── Data supplied ──
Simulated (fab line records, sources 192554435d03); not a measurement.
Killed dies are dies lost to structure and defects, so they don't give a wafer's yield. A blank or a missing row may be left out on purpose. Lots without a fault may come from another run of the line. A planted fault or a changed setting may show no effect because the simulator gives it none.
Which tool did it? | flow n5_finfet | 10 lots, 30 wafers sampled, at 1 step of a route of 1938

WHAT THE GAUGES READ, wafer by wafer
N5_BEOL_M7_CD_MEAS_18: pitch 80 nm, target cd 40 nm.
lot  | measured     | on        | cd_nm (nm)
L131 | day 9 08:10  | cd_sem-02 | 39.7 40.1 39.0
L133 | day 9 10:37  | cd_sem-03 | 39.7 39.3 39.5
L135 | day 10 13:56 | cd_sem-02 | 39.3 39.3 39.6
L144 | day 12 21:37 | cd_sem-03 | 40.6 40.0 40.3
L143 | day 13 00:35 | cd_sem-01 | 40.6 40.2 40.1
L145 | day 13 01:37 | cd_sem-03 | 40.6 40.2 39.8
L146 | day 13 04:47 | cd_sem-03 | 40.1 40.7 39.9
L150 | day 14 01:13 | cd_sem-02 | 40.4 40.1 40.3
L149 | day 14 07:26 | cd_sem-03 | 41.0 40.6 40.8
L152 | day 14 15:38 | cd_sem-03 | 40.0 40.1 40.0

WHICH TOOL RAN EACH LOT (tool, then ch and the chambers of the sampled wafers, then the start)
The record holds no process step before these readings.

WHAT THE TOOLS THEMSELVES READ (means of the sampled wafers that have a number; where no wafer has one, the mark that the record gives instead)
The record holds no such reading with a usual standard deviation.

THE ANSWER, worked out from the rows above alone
───

— Task item —
In the listing above, please copy exactly the lines from the first through the one that contains "The record holds no such", and no others.

— Task answer —
Simulated (fab line records, sources 192554435d03); not a measurement.
Killed dies are dies lost to structure and defects, so they don't give a wafer's yield. A blank or a missing row may be left out on purpose. Lots without a fault may come from another run of the line. A planted fault or a changed setting may show no effect because the simulator gives it none.
Which tool did it? | flow n5_finfet | 10 lots, 30 wafers sampled, at 1 step of a route of 1938

WHAT THE GAUGES READ, wafer by wafer
N5_BEOL_M7_CD_MEAS_18: pitch 80 nm, target cd 40 nm.
lot  | measured     | on        | cd_nm (nm)
L131 | day 9 08:10  | cd_sem-02 | 39.7 40.1 39.0
L133 | day 9 10:37  | cd_sem-03 | 39.7 39.3 39.5
L135 | day 10 13:56 | cd_sem-02 | 39.3 39.3 39.6
L144 | day 12 21:37 | cd_sem-03 | 40.6 40.0 40.3
L143 | day 13 00:35 | cd_sem-01 | 40.6 40.2 40.1
L145 | day 13 01:37 | cd_sem-03 | 40.6 40.2 39.8
L146 | day 13 04:47 | cd_sem-03 | 40.1 40.7 39.9
L150 | day 14 01:13 | cd_sem-02 | 40.4 40.1 40.3
L149 | day 14 07:26 | cd_sem-03 | 41.0 40.6 40.8
L152 | day 14 15:38 | cd_sem-03 | 40.0 40.1 40.0

WHICH TOOL RAN EACH LOT (tool, then ch and the chambers of the sampled wafers, then the start)
The record holds no process step before these readings.

WHAT THE TOOLS THEMSELVES READ (means of the sampled wafers that have a number; where no wafer has one, the mark that the record gives instead)
The record holds no such reading with a usual standard deviation.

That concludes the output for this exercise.